• Excerpted records:
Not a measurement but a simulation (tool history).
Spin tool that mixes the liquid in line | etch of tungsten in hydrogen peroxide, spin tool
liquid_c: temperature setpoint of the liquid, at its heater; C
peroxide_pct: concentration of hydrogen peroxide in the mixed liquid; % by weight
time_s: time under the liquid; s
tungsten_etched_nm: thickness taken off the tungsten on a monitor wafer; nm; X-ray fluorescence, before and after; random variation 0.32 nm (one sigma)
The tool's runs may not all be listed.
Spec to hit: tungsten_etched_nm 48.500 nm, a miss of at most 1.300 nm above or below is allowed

• Assigned task: The full listing above is to be given again exactly.

• Solution:
Not a measurement but a simulation (tool history).
Spin tool that mixes the liquid in line | etch of tungsten in hydrogen peroxide, spin tool
liquid_c: temperature setpoint of the liquid, at its heater; C
peroxide_pct: concentration of hydrogen peroxide in the mixed liquid; % by weight
time_s: time under the liquid; s
tungsten_etched_nm: thickness taken off the tungsten on a monitor wafer; nm; X-ray fluorescence, before and after; random variation 0.32 nm (one sigma)
The tool's runs may not all be listed.
Spec to hit: tungsten_etched_nm 48.500 nm, a miss of at most 1.300 nm above or below is allowed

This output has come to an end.